Action item: Your answer should be the lines below from the one with "15..0 | SiO2 edge to edge" to the one with "Everything under 15", both included, given again exactly and with nothing added.

╭─ Dataset content

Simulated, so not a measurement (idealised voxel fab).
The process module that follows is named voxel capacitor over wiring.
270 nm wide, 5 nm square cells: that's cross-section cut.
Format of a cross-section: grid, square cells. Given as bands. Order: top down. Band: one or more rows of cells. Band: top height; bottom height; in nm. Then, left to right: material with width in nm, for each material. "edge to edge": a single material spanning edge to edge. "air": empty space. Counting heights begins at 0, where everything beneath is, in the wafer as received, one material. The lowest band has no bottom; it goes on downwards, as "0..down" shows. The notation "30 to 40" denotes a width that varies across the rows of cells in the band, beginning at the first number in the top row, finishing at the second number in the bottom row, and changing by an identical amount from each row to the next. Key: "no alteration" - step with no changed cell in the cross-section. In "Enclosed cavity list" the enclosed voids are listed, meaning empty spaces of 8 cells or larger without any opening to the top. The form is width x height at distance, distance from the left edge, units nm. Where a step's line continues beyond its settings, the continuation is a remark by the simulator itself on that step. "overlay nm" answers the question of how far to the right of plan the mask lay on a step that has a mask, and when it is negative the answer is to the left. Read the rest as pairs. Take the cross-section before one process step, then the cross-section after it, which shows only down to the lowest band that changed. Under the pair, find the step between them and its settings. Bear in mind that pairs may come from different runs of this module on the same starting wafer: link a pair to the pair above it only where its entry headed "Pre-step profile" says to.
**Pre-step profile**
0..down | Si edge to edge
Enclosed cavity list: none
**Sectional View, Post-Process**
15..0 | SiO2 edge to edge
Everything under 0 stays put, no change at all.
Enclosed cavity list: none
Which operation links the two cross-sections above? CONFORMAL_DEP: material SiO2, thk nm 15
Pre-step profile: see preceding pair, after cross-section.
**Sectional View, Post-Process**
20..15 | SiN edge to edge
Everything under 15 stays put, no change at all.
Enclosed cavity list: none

╰─

Problem solution:
15..0 | SiO2 edge to edge
Everything under 0 stays put, no change at all.
Enclosed cavity list: none
Which operation links the two cross-sections above? CONFORMAL_DEP: material SiO2, thk nm 15
Pre-step profile: see preceding pair, after cross-section.
**Sectional View, Post-Process**
20..15 | SiN edge to edge
Everything under 15 stays put, no change at all.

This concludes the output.